_Required action_
The listing below must be duplicated in full, with nothing altered.

_Recorded data_
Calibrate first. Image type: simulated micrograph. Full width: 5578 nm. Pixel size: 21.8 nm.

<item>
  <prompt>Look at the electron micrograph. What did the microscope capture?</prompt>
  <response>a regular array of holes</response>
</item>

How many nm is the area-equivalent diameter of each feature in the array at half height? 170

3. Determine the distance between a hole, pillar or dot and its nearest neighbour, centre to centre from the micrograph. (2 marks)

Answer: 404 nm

_Answer space_
Calibrate first. Image type: simulated micrograph. Full width: 5578 nm. Pixel size: 21.8 nm.

<item>
  <prompt>Look at the electron micrograph. What did the microscope capture?</prompt>
  <response>a regular array of holes</response>
</item>

How many nm is the area-equivalent diameter of each feature in the array at half height? 170

3. Determine the distance between a hole, pillar or dot and its nearest neighbour, centre to centre from the micrograph. (2 marks)

Answer: 404 nm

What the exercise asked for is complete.